____________________
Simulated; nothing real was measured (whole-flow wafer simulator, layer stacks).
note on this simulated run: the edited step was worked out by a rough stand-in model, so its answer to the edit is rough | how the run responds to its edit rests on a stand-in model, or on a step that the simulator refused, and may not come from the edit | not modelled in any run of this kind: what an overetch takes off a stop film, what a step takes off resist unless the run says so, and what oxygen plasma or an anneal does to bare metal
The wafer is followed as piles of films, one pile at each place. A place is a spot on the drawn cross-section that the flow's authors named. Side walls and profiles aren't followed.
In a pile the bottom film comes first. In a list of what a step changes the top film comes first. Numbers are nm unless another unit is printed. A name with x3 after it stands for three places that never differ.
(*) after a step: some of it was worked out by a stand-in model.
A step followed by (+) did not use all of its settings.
____________________

• **Action item**: Take the records above and return them exactly as written.

• **Task answer**:
Simulated; nothing real was measured (whole-flow wafer simulator, layer stacks).
note on this simulated run: the edited step was worked out by a rough stand-in model, so its answer to the edit is rough | how the run responds to its edit rests on a stand-in model, or on a step that the simulator refused, and may not come from the edit | not modelled in any run of this kind: what an overetch takes off a stop film, what a step takes off resist unless the run says so, and what oxygen plasma or an anneal does to bare metal
The wafer is followed as piles of films, one pile at each place. A place is a spot on the drawn cross-section that the flow's authors named. Side walls and profiles aren't followed.
In a pile the bottom film comes first. In a list of what a step changes the top film comes first. Numbers are nm unless another unit is printed. A name with x3 after it stands for three places that never differ.
(*) after a step: some of it was worked out by a stand-in model.
A step followed by (+) did not use all of its settings.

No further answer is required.